→ **Given entries**:
-- Opening Marker --

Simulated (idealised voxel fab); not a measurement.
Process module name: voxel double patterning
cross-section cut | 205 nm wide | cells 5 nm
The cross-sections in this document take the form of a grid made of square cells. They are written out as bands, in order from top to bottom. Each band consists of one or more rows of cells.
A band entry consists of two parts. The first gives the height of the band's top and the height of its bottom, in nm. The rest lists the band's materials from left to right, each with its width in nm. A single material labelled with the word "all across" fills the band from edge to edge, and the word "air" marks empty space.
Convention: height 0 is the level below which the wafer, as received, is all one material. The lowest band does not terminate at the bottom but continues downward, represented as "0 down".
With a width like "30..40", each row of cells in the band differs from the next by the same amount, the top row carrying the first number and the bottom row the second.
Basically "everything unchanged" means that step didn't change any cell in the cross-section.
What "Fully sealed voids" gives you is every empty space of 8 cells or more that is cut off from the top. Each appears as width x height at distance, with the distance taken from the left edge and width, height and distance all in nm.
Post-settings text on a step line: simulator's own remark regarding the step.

-- Closing Marker --

Could you transcribe the entries above word for word, from the line with "in the cross-section." down to the line with "distance all in nm.", keeping both?

→ **Reply**:
Basically "everything unchanged" means that step didn't change any cell in the cross-section.
What "Fully sealed voids" gives you is every empty space of 8 cells or more that is cut off from the top. Each appears as width x height at distance, with the distance taken from the left edge and width, height and distance all in nm.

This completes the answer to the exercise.